### Assignment:
Only the lines from the start of the entries through the line with "Per side, at" are wanted; please output them exactly.

== Segment start ==
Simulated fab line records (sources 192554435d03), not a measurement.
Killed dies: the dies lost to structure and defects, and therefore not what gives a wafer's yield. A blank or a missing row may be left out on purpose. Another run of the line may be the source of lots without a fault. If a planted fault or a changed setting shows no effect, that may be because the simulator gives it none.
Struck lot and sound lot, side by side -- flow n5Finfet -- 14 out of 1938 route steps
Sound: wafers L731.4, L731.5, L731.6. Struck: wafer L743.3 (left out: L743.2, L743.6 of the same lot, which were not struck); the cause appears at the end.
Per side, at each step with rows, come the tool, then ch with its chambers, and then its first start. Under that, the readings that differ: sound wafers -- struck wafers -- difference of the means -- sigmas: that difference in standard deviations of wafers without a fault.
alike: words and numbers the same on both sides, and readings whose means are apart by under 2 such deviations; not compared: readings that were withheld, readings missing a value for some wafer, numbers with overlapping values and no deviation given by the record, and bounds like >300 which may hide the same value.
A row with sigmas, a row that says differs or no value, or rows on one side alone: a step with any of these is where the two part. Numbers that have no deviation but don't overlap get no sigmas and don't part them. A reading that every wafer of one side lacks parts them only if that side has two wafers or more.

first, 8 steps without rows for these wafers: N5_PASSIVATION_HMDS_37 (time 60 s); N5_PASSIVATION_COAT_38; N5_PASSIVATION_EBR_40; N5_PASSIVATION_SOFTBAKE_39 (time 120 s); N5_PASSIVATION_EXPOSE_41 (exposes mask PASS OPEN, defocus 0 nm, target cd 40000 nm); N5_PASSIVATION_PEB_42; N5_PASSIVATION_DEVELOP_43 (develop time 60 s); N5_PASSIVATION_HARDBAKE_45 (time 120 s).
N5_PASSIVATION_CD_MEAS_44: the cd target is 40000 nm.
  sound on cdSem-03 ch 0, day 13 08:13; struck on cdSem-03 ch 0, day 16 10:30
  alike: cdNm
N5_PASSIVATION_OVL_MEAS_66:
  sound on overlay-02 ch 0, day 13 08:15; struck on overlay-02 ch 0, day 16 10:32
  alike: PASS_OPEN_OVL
== Segment end ==

### Exercise result:
Simulated fab line records (sources 192554435d03), not a measurement.
Killed dies: the dies lost to structure and defects, and therefore not what gives a wafer's yield. A blank or a missing row may be left out on purpose. Another run of the line may be the source of lots without a fault. If a planted fault or a changed setting shows no effect, that may be because the simulator gives it none.
Struck lot and sound lot, side by side -- flow n5Finfet -- 14 out of 1938 route steps
Sound: wafers L731.4, L731.5, L731.6. Struck: wafer L743.3 (left out: L743.2, L743.6 of the same lot, which were not struck); the cause appears at the end.
Per side, at each step with rows, come the tool, then ch with its chambers, and then its first start. Under that, the readings that differ: sound wafers -- struck wafers -- difference of the means -- sigmas: that difference in standard deviations of wafers without a fault.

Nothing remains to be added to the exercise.